···

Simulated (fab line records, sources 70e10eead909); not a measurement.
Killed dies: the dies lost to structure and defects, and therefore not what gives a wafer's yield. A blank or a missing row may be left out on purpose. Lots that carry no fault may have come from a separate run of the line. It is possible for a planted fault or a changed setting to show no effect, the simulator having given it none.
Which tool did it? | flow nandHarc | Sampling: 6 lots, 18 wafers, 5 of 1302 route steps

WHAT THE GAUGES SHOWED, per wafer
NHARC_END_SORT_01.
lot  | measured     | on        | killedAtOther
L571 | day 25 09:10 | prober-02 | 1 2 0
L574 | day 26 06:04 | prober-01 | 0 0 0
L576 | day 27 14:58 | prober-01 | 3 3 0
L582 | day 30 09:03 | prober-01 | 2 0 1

···

**REQUIRED ACTION**
Exactly as given, please retype all the entries.

**WRITTEN REPLY**
Simulated (fab line records, sources 70e10eead909); not a measurement.
Killed dies: the dies lost to structure and defects, and therefore not what gives a wafer's yield. A blank or a missing row may be left out on purpose. Lots that carry no fault may have come from a separate run of the line. It is possible for a planted fault or a changed setting to show no effect, the simulator having given it none.
Which tool did it? | flow nandHarc | Sampling: 6 lots, 18 wafers, 5 of 1302 route steps

WHAT THE GAUGES SHOWED, per wafer
NHARC_END_SORT_01.
lot  | measured     | on        | killedAtOther
L571 | day 25 09:10 | prober-02 | 1 2 0
L574 | day 26 06:04 | prober-01 | 0 0 0
L576 | day 27 14:58 | prober-01 | 3 3 0
L582 | day 30 09:03 | prober-01 | 2 0 1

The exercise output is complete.